EXCERPTED DATA
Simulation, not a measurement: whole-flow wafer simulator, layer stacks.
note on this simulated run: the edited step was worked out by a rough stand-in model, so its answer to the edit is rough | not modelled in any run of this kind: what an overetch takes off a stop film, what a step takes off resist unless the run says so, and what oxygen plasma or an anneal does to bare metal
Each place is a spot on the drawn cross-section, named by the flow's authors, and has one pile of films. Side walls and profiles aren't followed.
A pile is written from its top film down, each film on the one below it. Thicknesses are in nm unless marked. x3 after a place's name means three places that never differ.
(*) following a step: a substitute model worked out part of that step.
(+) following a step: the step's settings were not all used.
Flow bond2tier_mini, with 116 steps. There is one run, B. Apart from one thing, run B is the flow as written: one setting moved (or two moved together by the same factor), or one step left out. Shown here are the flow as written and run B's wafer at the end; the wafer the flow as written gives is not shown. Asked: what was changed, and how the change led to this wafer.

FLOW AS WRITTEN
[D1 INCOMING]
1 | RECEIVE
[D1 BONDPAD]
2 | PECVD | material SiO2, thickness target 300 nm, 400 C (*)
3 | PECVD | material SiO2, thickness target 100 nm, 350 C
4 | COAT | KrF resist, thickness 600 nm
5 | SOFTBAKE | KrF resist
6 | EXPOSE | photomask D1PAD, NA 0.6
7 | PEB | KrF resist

EXERCISE
Begin at the top of the listing above and set down each line exactly. Stop after the line that contains "(+) following a".

YOUR SOLUTION
Simulation, not a measurement: whole-flow wafer simulator, layer stacks.
note on this simulated run: the edited step was worked out by a rough stand-in model, so its answer to the edit is rough | not modelled in any run of this kind: what an overetch takes off a stop film, what a step takes off resist unless the run says so, and what oxygen plasma or an anneal does to bare metal
Each place is a spot on the drawn cross-section, named by the flow's authors, and has one pile of films. Side walls and profiles aren't followed.
A pile is written from its top film down, each film on the one below it. Thicknesses are in nm unless marked. x3 after a place's name means three places that never differ.
(*) following a step: a substitute model worked out part of that step.
(+) following a step: the step's settings were not all used.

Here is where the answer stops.